# Source information:

BEGIN

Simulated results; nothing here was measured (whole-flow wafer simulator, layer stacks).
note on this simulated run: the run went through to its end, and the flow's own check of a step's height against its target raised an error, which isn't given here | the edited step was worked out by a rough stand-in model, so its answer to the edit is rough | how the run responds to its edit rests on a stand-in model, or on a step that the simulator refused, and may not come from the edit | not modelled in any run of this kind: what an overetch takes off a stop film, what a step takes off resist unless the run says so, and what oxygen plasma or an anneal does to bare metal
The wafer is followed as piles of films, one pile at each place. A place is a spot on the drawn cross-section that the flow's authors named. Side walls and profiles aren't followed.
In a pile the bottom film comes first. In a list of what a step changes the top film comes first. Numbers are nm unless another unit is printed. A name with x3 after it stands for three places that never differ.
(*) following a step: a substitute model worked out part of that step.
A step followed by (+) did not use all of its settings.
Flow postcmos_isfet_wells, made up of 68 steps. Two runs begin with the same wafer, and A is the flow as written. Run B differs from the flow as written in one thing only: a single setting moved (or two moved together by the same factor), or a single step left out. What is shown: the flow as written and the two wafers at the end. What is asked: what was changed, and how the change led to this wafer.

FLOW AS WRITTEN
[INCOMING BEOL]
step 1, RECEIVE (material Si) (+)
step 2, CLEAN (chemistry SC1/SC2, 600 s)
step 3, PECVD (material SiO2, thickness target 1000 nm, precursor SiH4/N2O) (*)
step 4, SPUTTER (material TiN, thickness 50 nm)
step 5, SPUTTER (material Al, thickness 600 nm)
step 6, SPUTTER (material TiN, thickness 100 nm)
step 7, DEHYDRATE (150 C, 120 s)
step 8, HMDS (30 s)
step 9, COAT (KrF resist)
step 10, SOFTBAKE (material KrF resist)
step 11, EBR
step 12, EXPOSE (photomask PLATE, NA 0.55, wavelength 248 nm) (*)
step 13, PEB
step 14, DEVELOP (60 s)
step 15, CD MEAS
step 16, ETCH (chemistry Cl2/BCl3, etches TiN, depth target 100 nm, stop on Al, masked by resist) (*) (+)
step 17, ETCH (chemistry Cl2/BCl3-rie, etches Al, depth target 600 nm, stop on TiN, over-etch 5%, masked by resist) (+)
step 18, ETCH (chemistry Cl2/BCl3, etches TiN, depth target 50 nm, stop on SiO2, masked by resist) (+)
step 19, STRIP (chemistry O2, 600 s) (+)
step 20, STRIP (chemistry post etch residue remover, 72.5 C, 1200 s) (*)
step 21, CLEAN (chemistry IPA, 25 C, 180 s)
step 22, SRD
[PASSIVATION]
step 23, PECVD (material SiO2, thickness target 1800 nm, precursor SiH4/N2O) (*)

END

# Work item:
The first line of the records begins the span, and the line containing "step 16, ETCH" ends it. Reproduce that span exactly, both ends included.

# Written answer:
Simulated results; nothing here was measured (whole-flow wafer simulator, layer stacks).
note on this simulated run: the run went through to its end, and the flow's own check of a step's height against its target raised an error, which isn't given here | the edited step was worked out by a rough stand-in model, so its answer to the edit is rough | how the run responds to its edit rests on a stand-in model, or on a step that the simulator refused, and may not come from the edit | not modelled in any run of this kind: what an overetch takes off a stop film, what a step takes off resist unless the run says so, and what oxygen plasma or an anneal does to bare metal
The wafer is followed as piles of films, one pile at each place. A place is a spot on the drawn cross-section that the flow's authors named. Side walls and profiles aren't followed.
In a pile the bottom film comes first. In a list of what a step changes the top film comes first. Numbers are nm unless another unit is printed. A name with x3 after it stands for three places that never differ.
(*) following a step: a substitute model worked out part of that step.
A step followed by (+) did not use all of its settings.
Flow postcmos_isfet_wells, made up of 68 steps. Two runs begin with the same wafer, and A is the flow as written. Run B differs from the flow as written in one thing only: a single setting moved (or two moved together by the same factor), or a single step left out. What is shown: the flow as written and the two wafers at the end. What is asked: what was changed, and how the change led to this wafer.

FLOW AS WRITTEN
[INCOMING BEOL]
step 1, RECEIVE (material Si) (+)
step 2, CLEAN (chemistry SC1/SC2, 600 s)
step 3, PECVD (material SiO2, thickness target 1000 nm, precursor SiH4/N2O) (*)
step 4, SPUTTER (material TiN, thickness 50 nm)
step 5, SPUTTER (material Al, thickness 600 nm)
step 6, SPUTTER (material TiN, thickness 100 nm)
step 7, DEHYDRATE (150 C, 120 s)
step 8, HMDS (30 s)
step 9, COAT (KrF resist)
step 10, SOFTBAKE (material KrF resist)
step 11, EBR
step 12, EXPOSE (photomask PLATE, NA 0.55, wavelength 248 nm) (*)
step 13, PEB
step 14, DEVELOP (60 s)
step 15, CD MEAS
step 16, ETCH (chemistry Cl2/BCl3, etches TiN, depth target 100 nm, stop on Al, masked by resist) (*) (+)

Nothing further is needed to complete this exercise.